+++++

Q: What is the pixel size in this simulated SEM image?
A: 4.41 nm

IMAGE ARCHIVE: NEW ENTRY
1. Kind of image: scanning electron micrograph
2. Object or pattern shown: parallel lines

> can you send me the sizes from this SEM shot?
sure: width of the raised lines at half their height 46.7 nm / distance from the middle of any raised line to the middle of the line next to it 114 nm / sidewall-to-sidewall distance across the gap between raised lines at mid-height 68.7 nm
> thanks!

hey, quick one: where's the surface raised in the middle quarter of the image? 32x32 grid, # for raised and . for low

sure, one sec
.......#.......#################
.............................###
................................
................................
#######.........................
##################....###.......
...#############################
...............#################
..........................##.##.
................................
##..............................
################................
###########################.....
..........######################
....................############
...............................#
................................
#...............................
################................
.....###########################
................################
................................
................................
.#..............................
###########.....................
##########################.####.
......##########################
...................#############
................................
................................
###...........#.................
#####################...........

+++++

Having output the line that contains "this SEM shot?", stop. Every line before it, back to the first line of the data, must be reproduced exactly.

RESULT.
Q: What is the pixel size in this simulated SEM image?
A: 4.41 nm

IMAGE ARCHIVE: NEW ENTRY
1. Kind of image: scanning electron micrograph
2. Object or pattern shown: parallel lines

> can you send me the sizes from this SEM shot?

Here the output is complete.